> Work request: Please output the whole listing below exactly as it is.

> Raw data:
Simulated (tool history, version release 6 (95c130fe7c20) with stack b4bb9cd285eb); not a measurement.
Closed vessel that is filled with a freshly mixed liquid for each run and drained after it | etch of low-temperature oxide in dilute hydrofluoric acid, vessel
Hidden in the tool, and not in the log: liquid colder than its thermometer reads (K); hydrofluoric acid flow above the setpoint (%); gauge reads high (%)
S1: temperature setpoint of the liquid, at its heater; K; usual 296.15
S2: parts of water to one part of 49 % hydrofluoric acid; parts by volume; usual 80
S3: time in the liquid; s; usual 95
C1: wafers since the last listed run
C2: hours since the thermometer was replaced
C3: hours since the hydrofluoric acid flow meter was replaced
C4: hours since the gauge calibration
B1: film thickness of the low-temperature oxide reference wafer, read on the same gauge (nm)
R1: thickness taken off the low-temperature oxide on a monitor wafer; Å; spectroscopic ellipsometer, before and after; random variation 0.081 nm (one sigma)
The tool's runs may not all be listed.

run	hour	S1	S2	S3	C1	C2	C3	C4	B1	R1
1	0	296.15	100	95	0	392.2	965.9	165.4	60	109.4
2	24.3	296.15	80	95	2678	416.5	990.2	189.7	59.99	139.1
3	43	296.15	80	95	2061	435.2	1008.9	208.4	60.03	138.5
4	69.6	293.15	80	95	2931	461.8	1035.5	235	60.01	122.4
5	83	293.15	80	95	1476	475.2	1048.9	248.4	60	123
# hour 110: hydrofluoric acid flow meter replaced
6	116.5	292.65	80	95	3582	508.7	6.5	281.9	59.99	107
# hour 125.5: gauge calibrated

> Answer area:
Simulated (tool history, version release 6 (95c130fe7c20) with stack b4bb9cd285eb); not a measurement.
Closed vessel that is filled with a freshly mixed liquid for each run and drained after it | etch of low-temperature oxide in dilute hydrofluoric acid, vessel
Hidden in the tool, and not in the log: liquid colder than its thermometer reads (K); hydrofluoric acid flow above the setpoint (%); gauge reads high (%)
S1: temperature setpoint of the liquid, at its heater; K; usual 296.15
S2: parts of water to one part of 49 % hydrofluoric acid; parts by volume; usual 80
S3: time in the liquid; s; usual 95
C1: wafers since the last listed run
C2: hours since the thermometer was replaced
C3: hours since the hydrofluoric acid flow meter was replaced
C4: hours since the gauge calibration
B1: film thickness of the low-temperature oxide reference wafer, read on the same gauge (nm)
R1: thickness taken off the low-temperature oxide on a monitor wafer; Å; spectroscopic ellipsometer, before and after; random variation 0.081 nm (one sigma)
The tool's runs may not all be listed.

run	hour	S1	S2	S3	C1	C2	C3	C4	B1	R1
1	0	296.15	100	95	0	392.2	965.9	165.4	60	109.4
2	24.3	296.15	80	95	2678	416.5	990.2	189.7	59.99	139.1
3	43	296.15	80	95	2061	435.2	1008.9	208.4	60.03	138.5
4	69.6	293.15	80	95	2931	461.8	1035.5	235	60.01	122.4
5	83	293.15	80	95	1476	475.2	1048.9	248.4	60	123
# hour 110: hydrofluoric acid flow meter replaced
6	116.5	292.65	80	95	3582	508.7	6.5	281.9	59.99	107
# hour 125.5: gauge calibrated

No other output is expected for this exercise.